BEGIN Supplied entries
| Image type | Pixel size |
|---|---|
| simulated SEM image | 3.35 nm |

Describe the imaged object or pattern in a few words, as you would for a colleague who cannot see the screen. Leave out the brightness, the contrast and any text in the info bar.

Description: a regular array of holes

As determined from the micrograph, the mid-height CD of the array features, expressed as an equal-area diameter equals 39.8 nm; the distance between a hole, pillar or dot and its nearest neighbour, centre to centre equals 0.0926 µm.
END Supplied entries

◆ Requirement ◆
An exact copy of every record is required.

◆ Task output ◆
| Image type | Pixel size |
|---|---|
| simulated SEM image | 3.35 nm |

Describe the imaged object or pattern in a few words, as you would for a colleague who cannot see the screen. Leave out the brightness, the contrast and any text in the info bar.

Description: a regular array of holes

As determined from the micrograph, the mid-height CD of the array features, expressed as an equal-area diameter equals 39.8 nm; the distance between a hole, pillar or dot and its nearest neighbour, centre to centre equals 0.0926 µm.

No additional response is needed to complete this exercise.